● WORK ITEM: From the data that follows, print exactly the lines starting at the one containing "Process: feeds a" and ending at the one containing "The listed runs"; include both of them and nothing more.

-*-

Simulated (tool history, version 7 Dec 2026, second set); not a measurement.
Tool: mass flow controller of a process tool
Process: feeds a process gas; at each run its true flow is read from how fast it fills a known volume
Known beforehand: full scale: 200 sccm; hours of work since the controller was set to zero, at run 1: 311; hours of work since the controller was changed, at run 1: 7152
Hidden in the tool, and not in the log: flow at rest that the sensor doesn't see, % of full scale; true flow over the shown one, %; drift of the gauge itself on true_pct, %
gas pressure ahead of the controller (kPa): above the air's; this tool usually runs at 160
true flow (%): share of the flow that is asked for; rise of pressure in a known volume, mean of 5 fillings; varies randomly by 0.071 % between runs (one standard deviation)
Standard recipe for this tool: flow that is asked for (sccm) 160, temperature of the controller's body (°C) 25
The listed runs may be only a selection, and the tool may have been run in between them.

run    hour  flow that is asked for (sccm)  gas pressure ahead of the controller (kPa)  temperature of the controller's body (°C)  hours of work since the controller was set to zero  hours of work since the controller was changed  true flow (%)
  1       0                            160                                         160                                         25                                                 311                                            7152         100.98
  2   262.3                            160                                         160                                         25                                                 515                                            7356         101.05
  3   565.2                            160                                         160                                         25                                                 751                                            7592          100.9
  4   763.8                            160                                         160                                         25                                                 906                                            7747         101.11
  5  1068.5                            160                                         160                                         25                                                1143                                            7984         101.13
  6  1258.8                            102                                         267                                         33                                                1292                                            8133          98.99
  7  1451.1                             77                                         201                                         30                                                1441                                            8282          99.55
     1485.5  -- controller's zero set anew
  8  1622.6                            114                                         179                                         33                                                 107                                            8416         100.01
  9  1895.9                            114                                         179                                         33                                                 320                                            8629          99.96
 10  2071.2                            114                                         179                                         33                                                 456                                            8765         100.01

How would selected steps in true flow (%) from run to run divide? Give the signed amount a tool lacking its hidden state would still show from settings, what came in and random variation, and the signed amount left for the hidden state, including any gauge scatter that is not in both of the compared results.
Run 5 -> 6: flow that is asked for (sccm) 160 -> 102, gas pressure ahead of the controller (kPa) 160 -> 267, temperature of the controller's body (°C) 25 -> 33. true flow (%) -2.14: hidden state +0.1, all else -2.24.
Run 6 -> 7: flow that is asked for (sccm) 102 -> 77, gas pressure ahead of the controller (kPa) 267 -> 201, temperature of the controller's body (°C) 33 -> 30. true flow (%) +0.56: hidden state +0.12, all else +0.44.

-*-

● RESPONSE BOX:
Process: feeds a process gas; at each run its true flow is read from how fast it fills a known volume
Known beforehand: full scale: 200 sccm; hours of work since the controller was set to zero, at run 1: 311; hours of work since the controller was changed, at run 1: 7152
Hidden in the tool, and not in the log: flow at rest that the sensor doesn't see, % of full scale; true flow over the shown one, %; drift of the gauge itself on true_pct, %
gas pressure ahead of the controller (kPa): above the air's; this tool usually runs at 160
true flow (%): share of the flow that is asked for; rise of pressure in a known volume, mean of 5 fillings; varies randomly by 0.071 % between runs (one standard deviation)
Standard recipe for this tool: flow that is asked for (sccm) 160, temperature of the controller's body (°C) 25
The listed runs may be only a selection, and the tool may have been run in between them.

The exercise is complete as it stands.